## Assigned task:
In your answer, every line of the records should be written out exactly.

## Supplied entries:
Start of Block
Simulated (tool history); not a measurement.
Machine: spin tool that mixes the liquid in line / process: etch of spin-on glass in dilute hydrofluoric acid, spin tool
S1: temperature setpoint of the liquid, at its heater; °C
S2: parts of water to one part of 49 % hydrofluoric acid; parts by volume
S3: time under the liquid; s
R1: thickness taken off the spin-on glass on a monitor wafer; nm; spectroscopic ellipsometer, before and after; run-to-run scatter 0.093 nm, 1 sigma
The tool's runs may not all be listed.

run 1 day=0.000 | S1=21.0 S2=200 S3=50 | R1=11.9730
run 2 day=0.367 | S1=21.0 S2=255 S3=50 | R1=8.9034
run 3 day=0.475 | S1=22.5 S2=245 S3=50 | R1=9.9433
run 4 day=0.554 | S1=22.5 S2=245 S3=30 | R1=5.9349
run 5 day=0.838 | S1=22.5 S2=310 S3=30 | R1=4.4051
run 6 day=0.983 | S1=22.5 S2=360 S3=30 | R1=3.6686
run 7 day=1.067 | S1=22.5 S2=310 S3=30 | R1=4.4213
End of Block

## Task answer:
Simulated (tool history); not a measurement.
Machine: spin tool that mixes the liquid in line / process: etch of spin-on glass in dilute hydrofluoric acid, spin tool
S1: temperature setpoint of the liquid, at its heater; °C
S2: parts of water to one part of 49 % hydrofluoric acid; parts by volume
S3: time under the liquid; s
R1: thickness taken off the spin-on glass on a monitor wafer; nm; spectroscopic ellipsometer, before and after; run-to-run scatter 0.093 nm, 1 sigma
The tool's runs may not all be listed.

run 1 day=0.000 | S1=21.0 S2=200 S3=50 | R1=11.9730
run 2 day=0.367 | S1=21.0 S2=255 S3=50 | R1=8.9034
run 3 day=0.475 | S1=22.5 S2=245 S3=50 | R1=9.9433
run 4 day=0.554 | S1=22.5 S2=245 S3=30 | R1=5.9349
run 5 day=0.838 | S1=22.5 S2=310 S3=30 | R1=4.4051
run 6 day=0.983 | S1=22.5 S2=360 S3=30 | R1=3.6686
run 7 day=1.067 | S1=22.5 S2=310 S3=30 | R1=4.4213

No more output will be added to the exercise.